- Work request -
Within the records below is a range that opens at the line with "In a pile the" and closes at the line with "A step followed". Return that range word for word, both ends included, and only that range.

- Supplied records -
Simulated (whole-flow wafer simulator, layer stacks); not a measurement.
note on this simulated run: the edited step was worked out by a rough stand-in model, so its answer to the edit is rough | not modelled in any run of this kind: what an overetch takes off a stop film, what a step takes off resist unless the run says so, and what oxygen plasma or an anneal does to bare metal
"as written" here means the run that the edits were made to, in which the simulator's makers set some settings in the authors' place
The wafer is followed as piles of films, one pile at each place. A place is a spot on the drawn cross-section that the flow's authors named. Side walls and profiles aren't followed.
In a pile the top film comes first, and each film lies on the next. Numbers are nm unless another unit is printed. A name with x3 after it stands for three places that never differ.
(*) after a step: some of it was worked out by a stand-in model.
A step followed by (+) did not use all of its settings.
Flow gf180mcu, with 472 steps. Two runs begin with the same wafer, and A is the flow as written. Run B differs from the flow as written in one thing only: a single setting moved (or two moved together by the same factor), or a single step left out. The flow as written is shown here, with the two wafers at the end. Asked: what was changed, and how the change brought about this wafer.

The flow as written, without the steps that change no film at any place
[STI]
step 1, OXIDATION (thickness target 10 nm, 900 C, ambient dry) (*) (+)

- Written solution -
In a pile the top film comes first, and each film lies on the next. Numbers are nm unless another unit is printed. A name with x3 after it stands for three places that never differ.
(*) after a step: some of it was worked out by a stand-in model.
A step followed by (+) did not use all of its settings.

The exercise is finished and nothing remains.